PROVIDED DATA:
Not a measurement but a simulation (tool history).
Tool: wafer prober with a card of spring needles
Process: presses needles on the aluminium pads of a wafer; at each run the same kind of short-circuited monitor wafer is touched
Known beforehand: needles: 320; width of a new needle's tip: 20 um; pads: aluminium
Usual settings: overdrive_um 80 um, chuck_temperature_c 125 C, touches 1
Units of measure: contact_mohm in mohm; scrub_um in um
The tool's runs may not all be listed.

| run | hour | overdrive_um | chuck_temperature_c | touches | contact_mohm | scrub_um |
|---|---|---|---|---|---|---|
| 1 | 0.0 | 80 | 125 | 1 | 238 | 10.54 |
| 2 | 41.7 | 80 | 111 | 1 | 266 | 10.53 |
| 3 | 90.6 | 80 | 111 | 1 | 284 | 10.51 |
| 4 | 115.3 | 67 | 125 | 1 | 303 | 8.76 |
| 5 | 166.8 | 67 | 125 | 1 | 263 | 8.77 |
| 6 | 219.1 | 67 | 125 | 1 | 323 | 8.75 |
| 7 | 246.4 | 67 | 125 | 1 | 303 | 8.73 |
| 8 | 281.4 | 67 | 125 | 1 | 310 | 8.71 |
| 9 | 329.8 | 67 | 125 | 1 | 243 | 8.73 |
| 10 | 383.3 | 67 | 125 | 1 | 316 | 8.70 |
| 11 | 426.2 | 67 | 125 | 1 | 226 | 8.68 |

ASSIGNED TASK: Write all of the records out again exactly.

WRITTEN RESPONSE:
Not a measurement but a simulation (tool history).
Tool: wafer prober with a card of spring needles
Process: presses needles on the aluminium pads of a wafer; at each run the same kind of short-circuited monitor wafer is touched
Known beforehand: needles: 320; width of a new needle's tip: 20 um; pads: aluminium
Usual settings: overdrive_um 80 um, chuck_temperature_c 125 C, touches 1
Units of measure: contact_mohm in mohm; scrub_um in um
The tool's runs may not all be listed.

| run | hour | overdrive_um | chuck_temperature_c | touches | contact_mohm | scrub_um |
|---|---|---|---|---|---|---|
| 1 | 0.0 | 80 | 125 | 1 | 238 | 10.54 |
| 2 | 41.7 | 80 | 111 | 1 | 266 | 10.53 |
| 3 | 90.6 | 80 | 111 | 1 | 284 | 10.51 |
| 4 | 115.3 | 67 | 125 | 1 | 303 | 8.76 |
| 5 | 166.8 | 67 | 125 | 1 | 263 | 8.77 |
| 6 | 219.1 | 67 | 125 | 1 | 323 | 8.75 |
| 7 | 246.4 | 67 | 125 | 1 | 303 | 8.73 |
| 8 | 281.4 | 67 | 125 | 1 | 310 | 8.71 |
| 9 | 329.8 | 67 | 125 | 1 | 243 | 8.73 |
| 10 | 383.3 | 67 | 125 | 1 | 316 | 8.70 |
| 11 | 426.2 | 67 | 125 | 1 | 226 | 8.68 |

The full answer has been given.